#### Supplied material
*** Block opens ***

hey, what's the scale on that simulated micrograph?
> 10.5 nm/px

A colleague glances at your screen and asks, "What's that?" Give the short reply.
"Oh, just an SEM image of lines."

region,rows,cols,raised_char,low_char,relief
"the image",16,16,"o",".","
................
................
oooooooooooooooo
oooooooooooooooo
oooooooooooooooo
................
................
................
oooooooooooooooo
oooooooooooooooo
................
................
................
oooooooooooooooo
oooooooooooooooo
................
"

*** Block closes ***

#### Work instruction
Nothing in the records should change when you repeat them all.

#### Exercise result
hey, what's the scale on that simulated micrograph?
> 10.5 nm/px

A colleague glances at your screen and asks, "What's that?" Give the short reply.
"Oh, just an SEM image of lines."

region,rows,cols,raised_char,low_char,relief
"the image",16,16,"o",".","
................
................
oooooooooooooooo
oooooooooooooooo
oooooooooooooooo
................
................
................
oooooooooooooooo
oooooooooooooooo
................
................
................
oooooooooooooooo
oooooooooooooooo
................
"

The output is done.